### BRIEF
The expected output is a verbatim reprint of the lines from the beginning of the data that follows through the line that contains "L968 | day 6".

○ ○ ○ ○ ○ ○ ○

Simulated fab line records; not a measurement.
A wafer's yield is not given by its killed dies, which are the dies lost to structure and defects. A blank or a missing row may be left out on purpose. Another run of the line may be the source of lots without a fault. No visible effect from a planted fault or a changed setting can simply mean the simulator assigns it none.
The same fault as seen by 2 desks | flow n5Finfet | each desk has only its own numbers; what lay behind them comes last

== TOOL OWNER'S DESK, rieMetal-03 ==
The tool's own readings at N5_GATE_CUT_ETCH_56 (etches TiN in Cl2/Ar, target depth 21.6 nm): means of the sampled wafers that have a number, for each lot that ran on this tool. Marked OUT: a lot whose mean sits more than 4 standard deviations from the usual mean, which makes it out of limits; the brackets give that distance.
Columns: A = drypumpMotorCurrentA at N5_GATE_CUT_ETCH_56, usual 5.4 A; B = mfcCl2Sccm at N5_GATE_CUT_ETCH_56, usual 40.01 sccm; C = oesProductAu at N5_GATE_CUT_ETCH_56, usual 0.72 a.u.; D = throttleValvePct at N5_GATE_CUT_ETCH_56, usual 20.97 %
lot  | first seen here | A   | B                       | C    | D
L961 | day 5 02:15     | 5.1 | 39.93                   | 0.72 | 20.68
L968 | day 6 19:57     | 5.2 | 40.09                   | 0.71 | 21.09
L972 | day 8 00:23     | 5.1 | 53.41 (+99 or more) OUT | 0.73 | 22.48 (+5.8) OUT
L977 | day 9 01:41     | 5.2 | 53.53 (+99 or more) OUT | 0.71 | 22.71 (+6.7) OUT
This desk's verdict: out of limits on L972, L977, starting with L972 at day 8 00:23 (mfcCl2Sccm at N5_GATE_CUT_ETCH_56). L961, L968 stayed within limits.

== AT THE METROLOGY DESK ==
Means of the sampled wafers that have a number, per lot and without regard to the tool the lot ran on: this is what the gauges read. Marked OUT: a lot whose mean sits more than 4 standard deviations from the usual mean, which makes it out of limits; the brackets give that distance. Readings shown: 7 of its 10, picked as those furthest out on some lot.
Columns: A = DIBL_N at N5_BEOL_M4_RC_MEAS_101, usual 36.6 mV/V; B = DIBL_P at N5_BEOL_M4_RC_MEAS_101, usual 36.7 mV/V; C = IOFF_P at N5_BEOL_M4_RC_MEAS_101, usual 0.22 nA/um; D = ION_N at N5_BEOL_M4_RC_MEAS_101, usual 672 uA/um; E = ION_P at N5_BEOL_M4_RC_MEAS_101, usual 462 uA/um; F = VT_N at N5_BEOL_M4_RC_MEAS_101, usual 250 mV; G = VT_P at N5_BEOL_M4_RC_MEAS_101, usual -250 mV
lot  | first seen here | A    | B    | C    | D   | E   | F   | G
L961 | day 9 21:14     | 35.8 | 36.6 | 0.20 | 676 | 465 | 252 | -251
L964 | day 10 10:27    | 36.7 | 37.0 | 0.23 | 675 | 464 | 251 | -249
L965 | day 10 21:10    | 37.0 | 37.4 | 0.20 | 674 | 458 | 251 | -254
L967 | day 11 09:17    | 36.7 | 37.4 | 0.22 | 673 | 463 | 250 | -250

○ ○ ○ ○ ○ ○ ○

### YOUR RESPONSE
Simulated fab line records; not a measurement.
A wafer's yield is not given by its killed dies, which are the dies lost to structure and defects. A blank or a missing row may be left out on purpose. Another run of the line may be the source of lots without a fault. No visible effect from a planted fault or a changed setting can simply mean the simulator assigns it none.
The same fault as seen by 2 desks | flow n5Finfet | each desk has only its own numbers; what lay behind them comes last

== TOOL OWNER'S DESK, rieMetal-03 ==
The tool's own readings at N5_GATE_CUT_ETCH_56 (etches TiN in Cl2/Ar, target depth 21.6 nm): means of the sampled wafers that have a number, for each lot that ran on this tool. Marked OUT: a lot whose mean sits more than 4 standard deviations from the usual mean, which makes it out of limits; the brackets give that distance.
Columns: A = drypumpMotorCurrentA at N5_GATE_CUT_ETCH_56, usual 5.4 A; B = mfcCl2Sccm at N5_GATE_CUT_ETCH_56, usual 40.01 sccm; C = oesProductAu at N5_GATE_CUT_ETCH_56, usual 0.72 a.u.; D = throttleValvePct at N5_GATE_CUT_ETCH_56, usual 20.97 %
lot  | first seen here | A   | B                       | C    | D
L961 | day 5 02:15     | 5.1 | 39.93                   | 0.72 | 20.68
L968 | day 6 19:57     | 5.2 | 40.09                   | 0.71 | 21.09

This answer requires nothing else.